=-=-=-=-=

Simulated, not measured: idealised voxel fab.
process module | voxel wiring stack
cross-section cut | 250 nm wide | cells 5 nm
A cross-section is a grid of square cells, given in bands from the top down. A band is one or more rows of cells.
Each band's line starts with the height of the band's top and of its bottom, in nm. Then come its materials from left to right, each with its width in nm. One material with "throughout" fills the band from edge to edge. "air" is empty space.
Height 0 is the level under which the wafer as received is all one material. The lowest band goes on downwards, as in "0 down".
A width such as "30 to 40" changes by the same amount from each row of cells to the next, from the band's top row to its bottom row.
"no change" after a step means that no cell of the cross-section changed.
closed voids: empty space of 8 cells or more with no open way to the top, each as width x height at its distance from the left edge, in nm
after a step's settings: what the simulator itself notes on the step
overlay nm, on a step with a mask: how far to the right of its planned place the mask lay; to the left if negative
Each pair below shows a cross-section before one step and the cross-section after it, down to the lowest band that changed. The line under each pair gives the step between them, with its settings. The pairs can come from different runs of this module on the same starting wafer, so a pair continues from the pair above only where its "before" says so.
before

=-=-=-=-=

EXERCISE:
The exact lines of the material above starting at the one that contains "cross-section cut | 250 nm wide | cells 5 nm" and ending at the one that contains "Each pair below" are what to retype; leave out everything else.

ANSWER SECTION:
cross-section cut | 250 nm wide | cells 5 nm
A cross-section is a grid of square cells, given in bands from the top down. A band is one or more rows of cells.
Each band's line starts with the height of the band's top and of its bottom, in nm. Then come its materials from left to right, each with its width in nm. One material with "throughout" fills the band from edge to edge. "air" is empty space.
Height 0 is the level under which the wafer as received is all one material. The lowest band goes on downwards, as in "0 down".
A width such as "30 to 40" changes by the same amount from each row of cells to the next, from the band's top row to its bottom row.
"no change" after a step means that no cell of the cross-section changed.
closed voids: empty space of 8 cells or more with no open way to the top, each as width x height at its distance from the left edge, in nm
after a step's settings: what the simulator itself notes on the step
overlay nm, on a step with a mask: how far to the right of its planned place the mask lay; to the left if negative
Each pair below shows a cross-section before one step and the cross-section after it, down to the lowest band that changed. The line under each pair gives the step between them, with its settings. The pairs can come from different runs of this module on the same starting wafer, so a pair continues from the pair above only where its "before" says so.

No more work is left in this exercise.